Please repeat the whole listing verbatim.

=== Begin Enclosure ===

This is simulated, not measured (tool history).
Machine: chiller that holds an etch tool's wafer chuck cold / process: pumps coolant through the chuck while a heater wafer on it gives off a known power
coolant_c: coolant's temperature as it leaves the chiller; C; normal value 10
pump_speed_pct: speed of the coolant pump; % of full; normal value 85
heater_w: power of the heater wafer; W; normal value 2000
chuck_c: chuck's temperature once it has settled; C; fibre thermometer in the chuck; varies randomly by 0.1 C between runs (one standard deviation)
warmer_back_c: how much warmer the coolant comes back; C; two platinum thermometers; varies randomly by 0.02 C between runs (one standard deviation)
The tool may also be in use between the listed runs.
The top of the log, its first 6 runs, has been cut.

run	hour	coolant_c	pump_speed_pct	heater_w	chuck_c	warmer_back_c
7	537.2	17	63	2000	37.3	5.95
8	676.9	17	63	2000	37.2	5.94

=== End Enclosure ===

> [TASK RESULT]:
This is simulated, not measured (tool history).
Machine: chiller that holds an etch tool's wafer chuck cold / process: pumps coolant through the chuck while a heater wafer on it gives off a known power
coolant_c: coolant's temperature as it leaves the chiller; C; normal value 10
pump_speed_pct: speed of the coolant pump; % of full; normal value 85
heater_w: power of the heater wafer; W; normal value 2000
chuck_c: chuck's temperature once it has settled; C; fibre thermometer in the chuck; varies randomly by 0.1 C between runs (one standard deviation)
warmer_back_c: how much warmer the coolant comes back; C; two platinum thermometers; varies randomly by 0.02 C between runs (one standard deviation)
The tool may also be in use between the listed runs.
The top of the log, its first 6 runs, has been cut.

run	hour	coolant_c	pump_speed_pct	heater_w	chuck_c	warmer_back_c
7	537.2	17	63	2000	37.3	5.95
8	676.9	17	63	2000	37.2	5.94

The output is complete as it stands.